● **Required action**
Nothing but an exact copy of the records is expected here.

● **Records supplied**
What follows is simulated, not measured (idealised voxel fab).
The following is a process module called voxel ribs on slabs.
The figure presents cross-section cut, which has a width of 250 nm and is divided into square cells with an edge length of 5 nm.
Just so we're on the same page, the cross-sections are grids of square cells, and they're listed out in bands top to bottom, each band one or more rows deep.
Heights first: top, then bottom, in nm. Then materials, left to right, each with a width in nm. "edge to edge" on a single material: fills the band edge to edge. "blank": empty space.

● **Answer area**
What follows is simulated, not measured (idealised voxel fab).
The following is a process module called voxel ribs on slabs.
The figure presents cross-section cut, which has a width of 250 nm and is divided into square cells with an edge length of 5 nm.
Just so we're on the same page, the cross-sections are grids of square cells, and they're listed out in bands top to bottom, each band one or more rows deep.
Heights first: top, then bottom, in nm. Then materials, left to right, each with a width in nm. "edge to edge" on a single material: fills the band edge to edge. "blank": empty space.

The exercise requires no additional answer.